• RECORDS SUPPLIED
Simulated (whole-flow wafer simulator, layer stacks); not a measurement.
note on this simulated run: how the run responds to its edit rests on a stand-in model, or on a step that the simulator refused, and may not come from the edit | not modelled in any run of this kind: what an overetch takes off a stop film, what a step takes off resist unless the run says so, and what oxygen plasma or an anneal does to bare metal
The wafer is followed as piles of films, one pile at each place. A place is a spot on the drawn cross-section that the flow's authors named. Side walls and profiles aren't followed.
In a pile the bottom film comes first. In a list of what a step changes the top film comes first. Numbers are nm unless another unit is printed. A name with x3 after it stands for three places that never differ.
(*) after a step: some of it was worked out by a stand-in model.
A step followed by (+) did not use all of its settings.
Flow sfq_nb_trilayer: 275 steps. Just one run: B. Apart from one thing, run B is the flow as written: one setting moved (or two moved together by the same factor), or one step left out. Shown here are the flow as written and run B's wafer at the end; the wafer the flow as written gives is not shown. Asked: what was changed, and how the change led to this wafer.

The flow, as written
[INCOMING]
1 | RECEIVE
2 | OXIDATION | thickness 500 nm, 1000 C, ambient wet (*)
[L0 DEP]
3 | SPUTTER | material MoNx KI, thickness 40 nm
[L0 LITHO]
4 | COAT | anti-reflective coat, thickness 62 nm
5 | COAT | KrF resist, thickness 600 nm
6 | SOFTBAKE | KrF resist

• ACTIVITY
Give the material again, complete and unaltered.

• SOLUTION
Simulated (whole-flow wafer simulator, layer stacks); not a measurement.
note on this simulated run: how the run responds to its edit rests on a stand-in model, or on a step that the simulator refused, and may not come from the edit | not modelled in any run of this kind: what an overetch takes off a stop film, what a step takes off resist unless the run says so, and what oxygen plasma or an anneal does to bare metal
The wafer is followed as piles of films, one pile at each place. A place is a spot on the drawn cross-section that the flow's authors named. Side walls and profiles aren't followed.
In a pile the bottom film comes first. In a list of what a step changes the top film comes first. Numbers are nm unless another unit is printed. A name with x3 after it stands for three places that never differ.
(*) after a step: some of it was worked out by a stand-in model.
A step followed by (+) did not use all of its settings.
Flow sfq_nb_trilayer: 275 steps. Just one run: B. Apart from one thing, run B is the flow as written: one setting moved (or two moved together by the same factor), or one step left out. Shown here are the flow as written and run B's wafer at the end; the wafer the flow as written gives is not shown. Asked: what was changed, and how the change led to this wafer.

The flow, as written
[INCOMING]
1 | RECEIVE
2 | OXIDATION | thickness 500 nm, 1000 C, ambient wet (*)
[L0 DEP]
3 | SPUTTER | material MoNx KI, thickness 40 nm
[L0 LITHO]
4 | COAT | anti-reflective coat, thickness 62 nm
5 | COAT | KrF resist, thickness 600 nm
6 | SOFTBAKE | KrF resist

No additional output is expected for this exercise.